Dataset extract>
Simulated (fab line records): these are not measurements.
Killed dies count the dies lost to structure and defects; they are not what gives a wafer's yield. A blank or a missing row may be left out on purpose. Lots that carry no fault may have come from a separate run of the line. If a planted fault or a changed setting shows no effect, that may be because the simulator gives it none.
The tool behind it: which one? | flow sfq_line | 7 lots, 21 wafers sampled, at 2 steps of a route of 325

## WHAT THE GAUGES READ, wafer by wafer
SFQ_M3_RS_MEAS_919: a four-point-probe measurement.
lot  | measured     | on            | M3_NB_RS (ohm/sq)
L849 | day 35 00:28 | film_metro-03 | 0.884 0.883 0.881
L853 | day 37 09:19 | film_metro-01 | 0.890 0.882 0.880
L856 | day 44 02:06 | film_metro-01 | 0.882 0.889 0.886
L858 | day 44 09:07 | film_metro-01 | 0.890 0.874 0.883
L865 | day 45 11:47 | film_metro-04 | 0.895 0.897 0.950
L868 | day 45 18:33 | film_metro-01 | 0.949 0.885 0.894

Brief>
Every entry is to be retyped word for word.

Answer section>
Simulated (fab line records): these are not measurements.
Killed dies count the dies lost to structure and defects; they are not what gives a wafer's yield. A blank or a missing row may be left out on purpose. Lots that carry no fault may have come from a separate run of the line. If a planted fault or a changed setting shows no effect, that may be because the simulator gives it none.
The tool behind it: which one? | flow sfq_line | 7 lots, 21 wafers sampled, at 2 steps of a route of 325

## WHAT THE GAUGES READ, wafer by wafer
SFQ_M3_RS_MEAS_919: a four-point-probe measurement.
lot  | measured     | on            | M3_NB_RS (ohm/sq)
L849 | day 35 00:28 | film_metro-03 | 0.884 0.883 0.881
L853 | day 37 09:19 | film_metro-01 | 0.890 0.882 0.880
L856 | day 44 02:06 | film_metro-01 | 0.882 0.889 0.886
L858 | day 44 09:07 | film_metro-01 | 0.890 0.874 0.883
L865 | day 45 11:47 | film_metro-04 | 0.895 0.897 0.950
L868 | day 45 18:33 | film_metro-01 | 0.949 0.885 0.894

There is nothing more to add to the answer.